[The data]:
○ ○ ○ ○ ○ ○ ○

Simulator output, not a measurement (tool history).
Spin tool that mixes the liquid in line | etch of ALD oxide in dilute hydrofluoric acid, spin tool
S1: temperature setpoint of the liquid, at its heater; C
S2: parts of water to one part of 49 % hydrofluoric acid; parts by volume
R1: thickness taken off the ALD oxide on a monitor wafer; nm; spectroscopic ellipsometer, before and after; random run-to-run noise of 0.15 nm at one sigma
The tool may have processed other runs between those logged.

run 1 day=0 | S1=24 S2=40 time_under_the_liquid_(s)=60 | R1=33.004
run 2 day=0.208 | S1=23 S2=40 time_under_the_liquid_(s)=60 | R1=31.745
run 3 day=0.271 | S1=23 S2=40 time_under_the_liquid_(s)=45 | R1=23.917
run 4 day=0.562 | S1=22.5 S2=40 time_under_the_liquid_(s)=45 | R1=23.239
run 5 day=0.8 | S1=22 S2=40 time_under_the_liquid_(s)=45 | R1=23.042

○ ○ ○ ○ ○ ○ ○

[Required action]: Lines wanted from the listing above: the line with "R1: thickness taken" up to and including the line with "run 4 day=0.562". Please write them out exactly, adding nothing else.

[Response]:
R1: thickness taken off the ALD oxide on a monitor wafer; nm; spectroscopic ellipsometer, before and after; random run-to-run noise of 0.15 nm at one sigma
The tool may have processed other runs between those logged.

run 1 day=0 | S1=24 S2=40 time_under_the_liquid_(s)=60 | R1=33.004
run 2 day=0.208 | S1=23 S2=40 time_under_the_liquid_(s)=60 | R1=31.745
run 3 day=0.271 | S1=23 S2=40 time_under_the_liquid_(s)=45 | R1=23.917
run 4 day=0.562 | S1=22.5 S2=40 time_under_the_liquid_(s)=45 | R1=23.239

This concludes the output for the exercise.